▸ Data excerpts:
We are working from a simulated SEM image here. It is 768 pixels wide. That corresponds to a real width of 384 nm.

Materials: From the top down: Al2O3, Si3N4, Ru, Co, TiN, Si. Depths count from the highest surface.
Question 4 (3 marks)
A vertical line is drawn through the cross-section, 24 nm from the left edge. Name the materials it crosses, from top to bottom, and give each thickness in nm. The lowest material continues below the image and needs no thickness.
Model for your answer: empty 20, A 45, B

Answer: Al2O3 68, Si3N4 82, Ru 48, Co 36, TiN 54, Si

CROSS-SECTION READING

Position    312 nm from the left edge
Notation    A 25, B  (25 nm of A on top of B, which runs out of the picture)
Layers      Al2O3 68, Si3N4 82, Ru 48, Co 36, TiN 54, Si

▸ Work order: Every record should be printed again exactly as it reads.

▸ Problem solution:
We are working from a simulated SEM image here. It is 768 pixels wide. That corresponds to a real width of 384 nm.

Materials: From the top down: Al2O3, Si3N4, Ru, Co, TiN, Si. Depths count from the highest surface.
Question 4 (3 marks)
A vertical line is drawn through the cross-section, 24 nm from the left edge. Name the materials it crosses, from top to bottom, and give each thickness in nm. The lowest material continues below the image and needs no thickness.
Model for your answer: empty 20, A 45, B

Answer: Al2O3 68, Si3N4 82, Ru 48, Co 36, TiN 54, Si

CROSS-SECTION READING

Position    312 nm from the left edge
Notation    A 25, B  (25 nm of A on top of B, which runs out of the picture)
Layers      Al2O3 68, Si3N4 82, Ru 48, Co 36, TiN 54, Si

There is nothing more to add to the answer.